**BRIEF:** From the first line of the data through the line containing "the authors' place", return each line exactly.

--
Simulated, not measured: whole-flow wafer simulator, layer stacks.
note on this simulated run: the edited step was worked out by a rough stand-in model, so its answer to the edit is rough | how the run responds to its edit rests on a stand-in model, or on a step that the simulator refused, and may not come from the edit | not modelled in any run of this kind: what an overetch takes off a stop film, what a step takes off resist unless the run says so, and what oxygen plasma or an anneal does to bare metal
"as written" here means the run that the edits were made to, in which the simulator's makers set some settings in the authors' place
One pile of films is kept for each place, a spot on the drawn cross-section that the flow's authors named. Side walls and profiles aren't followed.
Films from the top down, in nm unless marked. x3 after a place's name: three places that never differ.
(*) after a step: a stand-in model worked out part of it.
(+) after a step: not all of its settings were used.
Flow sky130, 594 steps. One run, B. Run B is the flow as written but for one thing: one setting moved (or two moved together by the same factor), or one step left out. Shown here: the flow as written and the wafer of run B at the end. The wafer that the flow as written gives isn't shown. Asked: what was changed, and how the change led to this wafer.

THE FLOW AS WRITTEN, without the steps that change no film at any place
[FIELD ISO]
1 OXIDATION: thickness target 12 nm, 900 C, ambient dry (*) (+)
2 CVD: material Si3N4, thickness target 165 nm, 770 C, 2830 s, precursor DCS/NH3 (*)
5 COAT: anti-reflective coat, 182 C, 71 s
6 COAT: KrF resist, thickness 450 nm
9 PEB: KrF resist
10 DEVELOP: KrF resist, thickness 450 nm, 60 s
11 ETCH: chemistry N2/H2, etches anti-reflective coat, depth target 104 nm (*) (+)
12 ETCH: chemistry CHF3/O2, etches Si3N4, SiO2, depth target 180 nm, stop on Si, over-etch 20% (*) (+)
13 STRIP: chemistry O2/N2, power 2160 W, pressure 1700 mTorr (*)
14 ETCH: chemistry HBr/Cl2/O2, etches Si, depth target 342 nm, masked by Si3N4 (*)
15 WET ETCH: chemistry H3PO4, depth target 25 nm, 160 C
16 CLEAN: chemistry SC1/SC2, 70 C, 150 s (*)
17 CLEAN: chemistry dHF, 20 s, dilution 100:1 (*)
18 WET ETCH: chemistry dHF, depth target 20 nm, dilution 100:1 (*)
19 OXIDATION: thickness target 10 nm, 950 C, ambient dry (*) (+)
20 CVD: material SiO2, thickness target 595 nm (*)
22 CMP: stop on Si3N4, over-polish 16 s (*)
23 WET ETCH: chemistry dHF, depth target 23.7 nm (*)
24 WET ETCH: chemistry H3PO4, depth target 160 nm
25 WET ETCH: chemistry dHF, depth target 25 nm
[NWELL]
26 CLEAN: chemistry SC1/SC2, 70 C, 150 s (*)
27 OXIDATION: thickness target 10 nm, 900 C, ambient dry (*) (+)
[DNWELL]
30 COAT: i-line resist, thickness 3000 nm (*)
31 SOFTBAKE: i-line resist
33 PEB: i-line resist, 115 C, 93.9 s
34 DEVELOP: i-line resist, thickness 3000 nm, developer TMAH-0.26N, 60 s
--

**TASK SOLUTION:**
Simulated, not measured: whole-flow wafer simulator, layer stacks.
note on this simulated run: the edited step was worked out by a rough stand-in model, so its answer to the edit is rough | how the run responds to its edit rests on a stand-in model, or on a step that the simulator refused, and may not come from the edit | not modelled in any run of this kind: what an overetch takes off a stop film, what a step takes off resist unless the run says so, and what oxygen plasma or an anneal does to bare metal
"as written" here means the run that the edits were made to, in which the simulator's makers set some settings in the authors' place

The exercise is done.